### Work order
The response must consist of every record, restated word for word.

### Given records

--*--

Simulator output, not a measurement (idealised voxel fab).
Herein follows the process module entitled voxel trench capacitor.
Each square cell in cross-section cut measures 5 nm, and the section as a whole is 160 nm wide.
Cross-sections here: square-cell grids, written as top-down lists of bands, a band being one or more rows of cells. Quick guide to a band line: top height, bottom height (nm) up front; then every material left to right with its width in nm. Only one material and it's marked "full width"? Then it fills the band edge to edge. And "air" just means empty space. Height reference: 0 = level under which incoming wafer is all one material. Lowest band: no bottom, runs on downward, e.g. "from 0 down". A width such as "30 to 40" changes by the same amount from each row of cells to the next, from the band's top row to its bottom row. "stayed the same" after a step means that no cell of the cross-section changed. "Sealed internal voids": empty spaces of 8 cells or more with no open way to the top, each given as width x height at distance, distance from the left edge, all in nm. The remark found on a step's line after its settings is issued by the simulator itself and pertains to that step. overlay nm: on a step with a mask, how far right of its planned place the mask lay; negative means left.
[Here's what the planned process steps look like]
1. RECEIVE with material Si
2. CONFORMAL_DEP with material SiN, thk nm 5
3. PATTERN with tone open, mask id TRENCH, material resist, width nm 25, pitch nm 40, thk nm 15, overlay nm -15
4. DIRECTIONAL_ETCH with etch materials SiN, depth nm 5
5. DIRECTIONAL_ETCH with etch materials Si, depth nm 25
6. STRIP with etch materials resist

--*--

### Task answer
Simulator output, not a measurement (idealised voxel fab).
Herein follows the process module entitled voxel trench capacitor.
Each square cell in cross-section cut measures 5 nm, and the section as a whole is 160 nm wide.
Cross-sections here: square-cell grids, written as top-down lists of bands, a band being one or more rows of cells. Quick guide to a band line: top height, bottom height (nm) up front; then every material left to right with its width in nm. Only one material and it's marked "full width"? Then it fills the band edge to edge. And "air" just means empty space. Height reference: 0 = level under which incoming wafer is all one material. Lowest band: no bottom, runs on downward, e.g. "from 0 down". A width such as "30 to 40" changes by the same amount from each row of cells to the next, from the band's top row to its bottom row. "stayed the same" after a step means that no cell of the cross-section changed. "Sealed internal voids": empty spaces of 8 cells or more with no open way to the top, each given as width x height at distance, distance from the left edge, all in nm. The remark found on a step's line after its settings is issued by the simulator itself and pertains to that step. overlay nm: on a step with a mask, how far right of its planned place the mask lay; negative means left.
[Here's what the planned process steps look like]
1. RECEIVE with material Si
2. CONFORMAL_DEP with material SiN, thk nm 5
3. PATTERN with tone open, mask id TRENCH, material resist, width nm 25, pitch nm 40, thk nm 15, overlay nm -15
4. DIRECTIONAL_ETCH with etch materials SiN, depth nm 5
5. DIRECTIONAL_ETCH with etch materials Si, depth nm 25
6. STRIP with etch materials resist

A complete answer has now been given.